*** Opening Dataset entries ***

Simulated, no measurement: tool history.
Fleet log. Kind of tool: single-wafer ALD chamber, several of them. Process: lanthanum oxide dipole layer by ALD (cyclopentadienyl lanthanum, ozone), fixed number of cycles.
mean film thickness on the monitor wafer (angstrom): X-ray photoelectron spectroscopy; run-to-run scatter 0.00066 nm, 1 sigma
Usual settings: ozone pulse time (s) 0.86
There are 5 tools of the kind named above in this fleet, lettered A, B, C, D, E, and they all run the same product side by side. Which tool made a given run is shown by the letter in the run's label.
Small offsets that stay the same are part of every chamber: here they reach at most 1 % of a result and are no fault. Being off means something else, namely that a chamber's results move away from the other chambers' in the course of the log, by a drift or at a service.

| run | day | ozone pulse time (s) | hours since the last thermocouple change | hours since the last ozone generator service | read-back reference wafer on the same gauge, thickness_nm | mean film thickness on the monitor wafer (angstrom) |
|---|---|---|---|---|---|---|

*** Closing Dataset entries ***

> Requirement
Retype, exactly and in full, the listing from its first line to the one holding "Usual settings: ozone pulse time (s) 0.86", both included.

> Your solution
Simulated, no measurement: tool history.
Fleet log. Kind of tool: single-wafer ALD chamber, several of them. Process: lanthanum oxide dipole layer by ALD (cyclopentadienyl lanthanum, ozone), fixed number of cycles.
mean film thickness on the monitor wafer (angstrom): X-ray photoelectron spectroscopy; run-to-run scatter 0.00066 nm, 1 sigma
Usual settings: ozone pulse time (s) 0.86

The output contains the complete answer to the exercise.